▸ LISTED ENTRIES:
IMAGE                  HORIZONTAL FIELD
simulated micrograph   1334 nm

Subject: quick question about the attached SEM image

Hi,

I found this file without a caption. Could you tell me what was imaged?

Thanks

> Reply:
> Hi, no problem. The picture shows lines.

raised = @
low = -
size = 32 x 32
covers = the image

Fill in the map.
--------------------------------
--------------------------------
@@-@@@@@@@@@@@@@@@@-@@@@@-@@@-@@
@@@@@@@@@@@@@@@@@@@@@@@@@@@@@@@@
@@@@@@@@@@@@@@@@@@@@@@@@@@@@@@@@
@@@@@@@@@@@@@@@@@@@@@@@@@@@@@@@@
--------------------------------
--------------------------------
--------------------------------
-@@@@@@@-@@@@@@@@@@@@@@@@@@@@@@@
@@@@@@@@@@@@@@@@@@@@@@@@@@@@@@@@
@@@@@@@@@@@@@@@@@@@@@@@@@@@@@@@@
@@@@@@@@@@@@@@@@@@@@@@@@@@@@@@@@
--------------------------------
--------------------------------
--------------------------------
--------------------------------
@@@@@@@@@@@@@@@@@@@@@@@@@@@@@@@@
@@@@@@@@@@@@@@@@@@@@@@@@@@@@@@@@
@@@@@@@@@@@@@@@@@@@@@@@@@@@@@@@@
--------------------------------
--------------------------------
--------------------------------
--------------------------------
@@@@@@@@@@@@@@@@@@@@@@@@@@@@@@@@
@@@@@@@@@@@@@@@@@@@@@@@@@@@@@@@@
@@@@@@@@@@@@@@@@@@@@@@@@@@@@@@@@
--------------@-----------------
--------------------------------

▸ REQUIRED ACTION:
Write out the whole listing exactly as it stands.

▸ TASK ANSWER:
IMAGE                  HORIZONTAL FIELD
simulated micrograph   1334 nm

Subject: quick question about the attached SEM image

Hi,

I found this file without a caption. Could you tell me what was imaged?

Thanks

> Reply:
> Hi, no problem. The picture shows lines.

raised = @
low = -
size = 32 x 32
covers = the image

Fill in the map.
--------------------------------
--------------------------------
@@-@@@@@@@@@@@@@@@@-@@@@@-@@@-@@
@@@@@@@@@@@@@@@@@@@@@@@@@@@@@@@@
@@@@@@@@@@@@@@@@@@@@@@@@@@@@@@@@
@@@@@@@@@@@@@@@@@@@@@@@@@@@@@@@@
--------------------------------
--------------------------------
--------------------------------
-@@@@@@@-@@@@@@@@@@@@@@@@@@@@@@@
@@@@@@@@@@@@@@@@@@@@@@@@@@@@@@@@
@@@@@@@@@@@@@@@@@@@@@@@@@@@@@@@@
@@@@@@@@@@@@@@@@@@@@@@@@@@@@@@@@
--------------------------------
--------------------------------
--------------------------------
--------------------------------
@@@@@@@@@@@@@@@@@@@@@@@@@@@@@@@@
@@@@@@@@@@@@@@@@@@@@@@@@@@@@@@@@
@@@@@@@@@@@@@@@@@@@@@@@@@@@@@@@@
--------------------------------
--------------------------------
--------------------------------
--------------------------------
@@@@@@@@@@@@@@@@@@@@@@@@@@@@@@@@
@@@@@@@@@@@@@@@@@@@@@@@@@@@@@@@@
@@@@@@@@@@@@@@@@@@@@@@@@@@@@@@@@
--------------@-----------------
--------------------------------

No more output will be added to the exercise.